(SUPPLIED ENTRIES)

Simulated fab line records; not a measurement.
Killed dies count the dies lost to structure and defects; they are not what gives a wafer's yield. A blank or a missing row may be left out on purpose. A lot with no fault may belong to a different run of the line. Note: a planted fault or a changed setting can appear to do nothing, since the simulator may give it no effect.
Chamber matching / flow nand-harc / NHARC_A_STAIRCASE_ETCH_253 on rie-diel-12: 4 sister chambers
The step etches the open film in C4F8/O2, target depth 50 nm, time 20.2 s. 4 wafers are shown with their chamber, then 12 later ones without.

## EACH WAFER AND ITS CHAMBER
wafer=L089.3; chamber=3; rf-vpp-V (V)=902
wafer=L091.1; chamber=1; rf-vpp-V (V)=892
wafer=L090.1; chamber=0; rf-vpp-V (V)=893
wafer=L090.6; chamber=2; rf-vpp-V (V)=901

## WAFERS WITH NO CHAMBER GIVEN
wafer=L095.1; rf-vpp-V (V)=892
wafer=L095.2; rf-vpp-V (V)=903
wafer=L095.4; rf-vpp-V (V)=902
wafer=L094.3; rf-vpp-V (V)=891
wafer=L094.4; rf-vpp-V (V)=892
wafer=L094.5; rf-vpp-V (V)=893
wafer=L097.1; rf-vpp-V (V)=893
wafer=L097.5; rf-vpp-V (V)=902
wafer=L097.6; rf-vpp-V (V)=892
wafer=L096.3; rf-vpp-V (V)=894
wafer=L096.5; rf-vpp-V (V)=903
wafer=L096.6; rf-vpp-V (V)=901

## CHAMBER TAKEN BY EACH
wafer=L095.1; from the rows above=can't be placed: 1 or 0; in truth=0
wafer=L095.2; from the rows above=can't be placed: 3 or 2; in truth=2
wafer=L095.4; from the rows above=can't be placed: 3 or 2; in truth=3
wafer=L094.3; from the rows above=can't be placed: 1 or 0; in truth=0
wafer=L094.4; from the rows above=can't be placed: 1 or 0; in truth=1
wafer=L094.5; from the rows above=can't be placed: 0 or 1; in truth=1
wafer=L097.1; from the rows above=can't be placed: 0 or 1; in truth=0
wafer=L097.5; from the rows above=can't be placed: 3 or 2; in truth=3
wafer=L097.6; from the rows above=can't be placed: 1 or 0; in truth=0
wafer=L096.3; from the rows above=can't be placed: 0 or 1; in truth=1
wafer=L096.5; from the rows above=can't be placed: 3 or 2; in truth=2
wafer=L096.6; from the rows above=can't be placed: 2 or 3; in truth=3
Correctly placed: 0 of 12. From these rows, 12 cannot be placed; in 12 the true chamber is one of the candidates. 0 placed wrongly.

(End SUPPLIED ENTRIES)

- BRIEF
Every line from the start of the listing through the line with "## EACH WAFER AND ITS CHAMBER" should be reproduced exactly, and no other line.

- EXPECTED ANSWER
Simulated fab line records; not a measurement.
Killed dies count the dies lost to structure and defects; they are not what gives a wafer's yield. A blank or a missing row may be left out on purpose. A lot with no fault may belong to a different run of the line. Note: a planted fault or a changed setting can appear to do nothing, since the simulator may give it no effect.
Chamber matching / flow nand-harc / NHARC_A_STAIRCASE_ETCH_253 on rie-diel-12: 4 sister chambers
The step etches the open film in C4F8/O2, target depth 50 nm, time 20.2 s. 4 wafers are shown with their chamber, then 12 later ones without.

## EACH WAFER AND ITS CHAMBER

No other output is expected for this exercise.